** Information supplied **
━━━━━━━━
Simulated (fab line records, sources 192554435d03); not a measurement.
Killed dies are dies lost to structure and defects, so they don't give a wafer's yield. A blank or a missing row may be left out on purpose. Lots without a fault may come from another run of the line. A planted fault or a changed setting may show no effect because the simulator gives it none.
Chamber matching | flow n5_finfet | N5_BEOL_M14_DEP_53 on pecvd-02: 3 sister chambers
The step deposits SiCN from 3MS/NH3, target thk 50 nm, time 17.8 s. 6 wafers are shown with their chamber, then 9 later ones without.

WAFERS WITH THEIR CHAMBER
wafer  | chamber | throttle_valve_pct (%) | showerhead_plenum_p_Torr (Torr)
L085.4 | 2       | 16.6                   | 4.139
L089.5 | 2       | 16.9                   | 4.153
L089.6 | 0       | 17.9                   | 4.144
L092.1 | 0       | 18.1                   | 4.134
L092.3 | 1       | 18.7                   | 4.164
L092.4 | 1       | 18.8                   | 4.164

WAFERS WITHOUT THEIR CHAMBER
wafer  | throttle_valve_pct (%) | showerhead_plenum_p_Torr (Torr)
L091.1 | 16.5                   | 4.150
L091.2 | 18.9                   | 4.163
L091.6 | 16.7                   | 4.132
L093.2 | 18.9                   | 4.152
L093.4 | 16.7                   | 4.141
━━━━━━━━

** Brief **
Please reproduce, exactly as they appear above, the lines from the line containing "L091.1 | 16.5" up to and including the line containing "L093.2 | 18.9".

** Answer area **
L091.1 | 16.5                   | 4.150
L091.2 | 18.9                   | 4.163
L091.6 | 16.7                   | 4.132
L093.2 | 18.9                   | 4.152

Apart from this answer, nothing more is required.